• **Action item**
Each entry below should be retyped exactly as given.

-------------------------

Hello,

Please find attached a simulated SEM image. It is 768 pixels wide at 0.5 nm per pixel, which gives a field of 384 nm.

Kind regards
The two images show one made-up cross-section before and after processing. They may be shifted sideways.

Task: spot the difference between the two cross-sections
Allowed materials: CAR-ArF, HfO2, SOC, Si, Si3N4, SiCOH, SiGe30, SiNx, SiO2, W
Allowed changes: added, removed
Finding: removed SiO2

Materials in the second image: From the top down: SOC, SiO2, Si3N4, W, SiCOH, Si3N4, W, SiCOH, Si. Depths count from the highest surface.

-------------------------

• **Answer space**
Hello,

Please find attached a simulated SEM image. It is 768 pixels wide at 0.5 nm per pixel, which gives a field of 384 nm.

Kind regards
The two images show one made-up cross-section before and after processing. They may be shifted sideways.

Task: spot the difference between the two cross-sections
Allowed materials: CAR-ArF, HfO2, SOC, Si, Si3N4, SiCOH, SiGe30, SiNx, SiO2, W
Allowed changes: added, removed
Finding: removed SiO2

Materials in the second image: From the top down: SOC, SiO2, Si3N4, W, SiCOH, Si3N4, W, SiCOH, Si. Depths count from the highest surface.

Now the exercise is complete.